> [Task item]
The lines below starting at the line containing "The wafer is" and ending at the line containing "(*) after a" are to be repeated exactly, with both ends kept and nothing else added.

******

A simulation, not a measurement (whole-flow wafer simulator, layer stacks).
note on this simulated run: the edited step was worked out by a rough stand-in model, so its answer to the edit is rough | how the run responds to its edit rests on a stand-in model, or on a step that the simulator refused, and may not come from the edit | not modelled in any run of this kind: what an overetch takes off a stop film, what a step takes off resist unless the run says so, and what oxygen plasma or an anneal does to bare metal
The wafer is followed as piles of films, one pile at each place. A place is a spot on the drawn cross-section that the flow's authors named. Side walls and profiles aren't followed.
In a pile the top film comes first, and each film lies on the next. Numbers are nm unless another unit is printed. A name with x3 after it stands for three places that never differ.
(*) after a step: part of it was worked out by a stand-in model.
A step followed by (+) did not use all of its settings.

******

> [Exercise response]
The wafer is followed as piles of films, one pile at each place. A place is a spot on the drawn cross-section that the flow's authors named. Side walls and profiles aren't followed.
In a pile the top film comes first, and each film lies on the next. Numbers are nm unless another unit is printed. A name with x3 after it stands for three places that never differ.
(*) after a step: part of it was worked out by a stand-in model.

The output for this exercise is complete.